**Work request:**
Restate the whole listing word for word, missing no line.

**Excerpted data:**
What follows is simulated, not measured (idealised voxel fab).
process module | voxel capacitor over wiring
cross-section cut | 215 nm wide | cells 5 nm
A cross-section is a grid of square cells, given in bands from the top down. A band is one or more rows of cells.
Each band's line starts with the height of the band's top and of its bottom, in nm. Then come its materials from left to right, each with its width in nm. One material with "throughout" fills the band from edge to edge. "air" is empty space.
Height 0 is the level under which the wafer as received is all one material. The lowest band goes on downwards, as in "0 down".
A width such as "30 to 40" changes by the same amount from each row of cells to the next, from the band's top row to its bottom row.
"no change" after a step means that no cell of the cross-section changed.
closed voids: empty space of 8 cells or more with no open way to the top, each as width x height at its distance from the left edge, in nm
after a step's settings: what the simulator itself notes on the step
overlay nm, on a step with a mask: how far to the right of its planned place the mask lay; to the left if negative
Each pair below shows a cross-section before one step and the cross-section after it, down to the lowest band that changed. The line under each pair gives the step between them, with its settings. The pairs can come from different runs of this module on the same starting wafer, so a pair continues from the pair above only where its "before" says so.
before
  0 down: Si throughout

**Result:**
What follows is simulated, not measured (idealised voxel fab).
process module | voxel capacitor over wiring
cross-section cut | 215 nm wide | cells 5 nm
A cross-section is a grid of square cells, given in bands from the top down. A band is one or more rows of cells.
Each band's line starts with the height of the band's top and of its bottom, in nm. Then come its materials from left to right, each with its width in nm. One material with "throughout" fills the band from edge to edge. "air" is empty space.
Height 0 is the level under which the wafer as received is all one material. The lowest band goes on downwards, as in "0 down".
A width such as "30 to 40" changes by the same amount from each row of cells to the next, from the band's top row to its bottom row.
"no change" after a step means that no cell of the cross-section changed.
closed voids: empty space of 8 cells or more with no open way to the top, each as width x height at its distance from the left edge, in nm
after a step's settings: what the simulator itself notes on the step
overlay nm, on a step with a mask: how far to the right of its planned place the mask lay; to the left if negative
Each pair below shows a cross-section before one step and the cross-section after it, down to the lowest band that changed. The line under each pair gives the step between them, with its settings. The pairs can come from different runs of this module on the same starting wafer, so a pair continues from the pair above only where its "before" says so.
before
  0 down: Si throughout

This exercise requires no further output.